Top of Entries provided

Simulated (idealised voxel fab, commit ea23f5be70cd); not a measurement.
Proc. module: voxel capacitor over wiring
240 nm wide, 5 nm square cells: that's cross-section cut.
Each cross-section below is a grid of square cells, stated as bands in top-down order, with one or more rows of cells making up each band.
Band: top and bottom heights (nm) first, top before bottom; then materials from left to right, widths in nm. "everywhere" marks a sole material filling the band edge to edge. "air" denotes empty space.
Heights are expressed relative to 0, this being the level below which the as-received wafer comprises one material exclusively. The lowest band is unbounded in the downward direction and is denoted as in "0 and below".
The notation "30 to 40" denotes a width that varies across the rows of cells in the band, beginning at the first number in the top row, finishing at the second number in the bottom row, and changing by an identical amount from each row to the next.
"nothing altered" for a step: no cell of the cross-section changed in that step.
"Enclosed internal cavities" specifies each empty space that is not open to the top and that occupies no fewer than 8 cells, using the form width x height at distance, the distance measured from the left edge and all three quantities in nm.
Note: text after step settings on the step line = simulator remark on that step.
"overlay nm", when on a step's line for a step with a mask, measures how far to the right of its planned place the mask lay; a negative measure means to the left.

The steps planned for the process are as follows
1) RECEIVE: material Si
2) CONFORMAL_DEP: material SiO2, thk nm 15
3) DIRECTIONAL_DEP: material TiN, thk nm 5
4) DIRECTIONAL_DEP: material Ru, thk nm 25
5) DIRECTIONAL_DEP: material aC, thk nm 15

Bottom of Entries provided

Action item: Return all of the data word for word.

Response box:
Simulated (idealised voxel fab, commit ea23f5be70cd); not a measurement.
Proc. module: voxel capacitor over wiring
240 nm wide, 5 nm square cells: that's cross-section cut.
Each cross-section below is a grid of square cells, stated as bands in top-down order, with one or more rows of cells making up each band.
Band: top and bottom heights (nm) first, top before bottom; then materials from left to right, widths in nm. "everywhere" marks a sole material filling the band edge to edge. "air" denotes empty space.
Heights are expressed relative to 0, this being the level below which the as-received wafer comprises one material exclusively. The lowest band is unbounded in the downward direction and is denoted as in "0 and below".
The notation "30 to 40" denotes a width that varies across the rows of cells in the band, beginning at the first number in the top row, finishing at the second number in the bottom row, and changing by an identical amount from each row to the next.
"nothing altered" for a step: no cell of the cross-section changed in that step.
"Enclosed internal cavities" specifies each empty space that is not open to the top and that occupies no fewer than 8 cells, using the form width x height at distance, the distance measured from the left edge and all three quantities in nm.
Note: text after step settings on the step line = simulator remark on that step.
"overlay nm", when on a step's line for a step with a mask, measures how far to the right of its planned place the mask lay; a negative measure means to the left.

The steps planned for the process are as follows
1) RECEIVE: material Si
2) CONFORMAL_DEP: material SiO2, thk nm 15
3) DIRECTIONAL_DEP: material TiN, thk nm 5
4) DIRECTIONAL_DEP: material Ru, thk nm 25
5) DIRECTIONAL_DEP: material aC, thk nm 15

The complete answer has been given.